_Record extracts_
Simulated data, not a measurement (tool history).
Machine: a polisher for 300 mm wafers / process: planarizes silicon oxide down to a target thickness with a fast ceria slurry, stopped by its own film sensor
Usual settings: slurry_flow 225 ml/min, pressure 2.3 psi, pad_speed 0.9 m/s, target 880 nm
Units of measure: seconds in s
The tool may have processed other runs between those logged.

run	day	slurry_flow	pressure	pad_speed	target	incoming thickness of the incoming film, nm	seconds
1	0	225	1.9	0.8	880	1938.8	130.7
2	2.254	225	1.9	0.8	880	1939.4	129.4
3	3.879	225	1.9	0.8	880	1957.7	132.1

_Requirement_
Please transcribe the data shown above in full, exactly as it stands.

_Written reply_
Simulated data, not a measurement (tool history).
Machine: a polisher for 300 mm wafers / process: planarizes silicon oxide down to a target thickness with a fast ceria slurry, stopped by its own film sensor
Usual settings: slurry_flow 225 ml/min, pressure 2.3 psi, pad_speed 0.9 m/s, target 880 nm
Units of measure: seconds in s
The tool may have processed other runs between those logged.

run	day	slurry_flow	pressure	pad_speed	target	incoming thickness of the incoming film, nm	seconds
1	0	225	1.9	0.8	880	1938.8	130.7
2	2.254	225	1.9	0.8	880	1939.4	129.4
3	3.879	225	1.9	0.8	880	1957.7	132.1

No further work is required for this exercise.